————

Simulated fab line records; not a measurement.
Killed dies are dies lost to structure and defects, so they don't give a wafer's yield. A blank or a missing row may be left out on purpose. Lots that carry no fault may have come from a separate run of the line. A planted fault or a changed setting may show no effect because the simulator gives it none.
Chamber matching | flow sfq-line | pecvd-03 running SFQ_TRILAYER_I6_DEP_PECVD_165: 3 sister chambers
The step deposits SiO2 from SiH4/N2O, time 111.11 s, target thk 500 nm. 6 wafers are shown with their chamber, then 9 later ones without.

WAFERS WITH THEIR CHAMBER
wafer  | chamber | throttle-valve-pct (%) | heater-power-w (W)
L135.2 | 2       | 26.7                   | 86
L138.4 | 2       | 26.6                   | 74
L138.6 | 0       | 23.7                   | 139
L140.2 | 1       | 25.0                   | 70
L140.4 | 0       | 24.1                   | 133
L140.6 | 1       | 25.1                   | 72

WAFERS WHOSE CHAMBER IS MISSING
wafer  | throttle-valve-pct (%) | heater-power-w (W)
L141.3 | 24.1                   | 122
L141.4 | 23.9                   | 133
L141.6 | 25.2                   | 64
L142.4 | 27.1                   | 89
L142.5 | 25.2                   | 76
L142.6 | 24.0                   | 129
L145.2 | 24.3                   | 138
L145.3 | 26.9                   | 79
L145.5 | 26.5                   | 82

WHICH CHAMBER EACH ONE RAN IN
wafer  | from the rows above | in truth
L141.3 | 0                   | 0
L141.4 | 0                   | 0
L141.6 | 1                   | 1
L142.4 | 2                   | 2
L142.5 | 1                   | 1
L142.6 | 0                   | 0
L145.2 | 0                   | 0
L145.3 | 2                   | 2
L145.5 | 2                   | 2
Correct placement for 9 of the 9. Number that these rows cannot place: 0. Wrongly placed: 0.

————

Task item
Return exactly what appears above, from the first line of the entries to the line with "Chamber matching |", inclusive.

Answer section
Simulated fab line records; not a measurement.
Killed dies are dies lost to structure and defects, so they don't give a wafer's yield. A blank or a missing row may be left out on purpose. Lots that carry no fault may have come from a separate run of the line. A planted fault or a changed setting may show no effect because the simulator gives it none.
Chamber matching | flow sfq-line | pecvd-03 running SFQ_TRILAYER_I6_DEP_PECVD_165: 3 sister chambers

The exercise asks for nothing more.